__ACTIVITY__: Each entry below is to be printed verbatim.

--

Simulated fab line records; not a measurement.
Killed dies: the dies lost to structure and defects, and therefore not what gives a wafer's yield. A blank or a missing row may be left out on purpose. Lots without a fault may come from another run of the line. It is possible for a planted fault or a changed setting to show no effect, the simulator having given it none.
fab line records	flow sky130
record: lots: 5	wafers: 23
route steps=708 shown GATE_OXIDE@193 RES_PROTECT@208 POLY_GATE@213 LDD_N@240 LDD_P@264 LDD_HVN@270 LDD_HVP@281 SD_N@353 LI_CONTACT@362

--

__YOUR SOLUTION__:
Simulated fab line records; not a measurement.
Killed dies: the dies lost to structure and defects, and therefore not what gives a wafer's yield. A blank or a missing row may be left out on purpose. Lots without a fault may come from another run of the line. It is possible for a planted fault or a changed setting to show no effect, the simulator having given it none.
fab line records	flow sky130
record: lots: 5	wafers: 23
route steps=708 shown GATE_OXIDE@193 RES_PROTECT@208 POLY_GATE@213 LDD_N@240 LDD_P@264 LDD_HVN@270 LDD_HVP@281 SD_N@353 LI_CONTACT@362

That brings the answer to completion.